Start of Material provided

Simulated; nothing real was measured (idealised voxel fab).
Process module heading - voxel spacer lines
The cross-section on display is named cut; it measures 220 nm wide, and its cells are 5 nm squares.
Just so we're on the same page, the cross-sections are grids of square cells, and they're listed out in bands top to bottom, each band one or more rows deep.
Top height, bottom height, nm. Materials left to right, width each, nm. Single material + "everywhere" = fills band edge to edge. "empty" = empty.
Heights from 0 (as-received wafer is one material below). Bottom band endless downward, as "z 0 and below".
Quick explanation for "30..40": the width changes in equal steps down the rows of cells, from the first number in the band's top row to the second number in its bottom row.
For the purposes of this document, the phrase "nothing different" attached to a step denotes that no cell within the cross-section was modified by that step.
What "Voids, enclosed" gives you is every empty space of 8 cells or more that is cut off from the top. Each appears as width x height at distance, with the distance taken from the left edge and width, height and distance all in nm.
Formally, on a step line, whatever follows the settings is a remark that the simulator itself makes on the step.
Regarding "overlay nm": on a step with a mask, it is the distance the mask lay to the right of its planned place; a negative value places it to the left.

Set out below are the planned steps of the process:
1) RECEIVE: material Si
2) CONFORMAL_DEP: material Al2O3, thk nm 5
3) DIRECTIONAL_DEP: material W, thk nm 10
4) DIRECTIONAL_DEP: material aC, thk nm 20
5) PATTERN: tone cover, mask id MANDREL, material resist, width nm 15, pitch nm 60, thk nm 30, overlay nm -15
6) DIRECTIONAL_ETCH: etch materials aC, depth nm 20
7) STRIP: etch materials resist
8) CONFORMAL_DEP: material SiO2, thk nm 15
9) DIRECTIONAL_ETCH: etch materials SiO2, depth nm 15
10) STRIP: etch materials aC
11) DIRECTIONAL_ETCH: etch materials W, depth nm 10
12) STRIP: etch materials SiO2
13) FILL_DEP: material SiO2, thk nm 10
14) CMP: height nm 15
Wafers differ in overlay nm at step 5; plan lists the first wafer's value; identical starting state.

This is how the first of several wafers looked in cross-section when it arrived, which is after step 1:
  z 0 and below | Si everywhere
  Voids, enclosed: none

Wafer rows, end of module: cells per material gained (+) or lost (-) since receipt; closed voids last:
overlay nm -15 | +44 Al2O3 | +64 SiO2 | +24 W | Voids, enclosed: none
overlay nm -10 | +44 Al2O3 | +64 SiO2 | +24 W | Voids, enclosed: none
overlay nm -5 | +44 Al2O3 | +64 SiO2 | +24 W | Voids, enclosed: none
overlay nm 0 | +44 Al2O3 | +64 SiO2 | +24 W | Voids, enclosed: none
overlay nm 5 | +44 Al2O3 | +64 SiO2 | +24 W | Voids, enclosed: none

End of Material provided

Work request - Among the entries above, the line containing "Process module heading - voxel spacer lines", the line containing "The cross-section on", and all lines between them are to be restated word for word; nothing else belongs in the reply.

Written reply -
Process module heading - voxel spacer lines
The cross-section on display is named cut; it measures 220 nm wide, and its cells are 5 nm squares.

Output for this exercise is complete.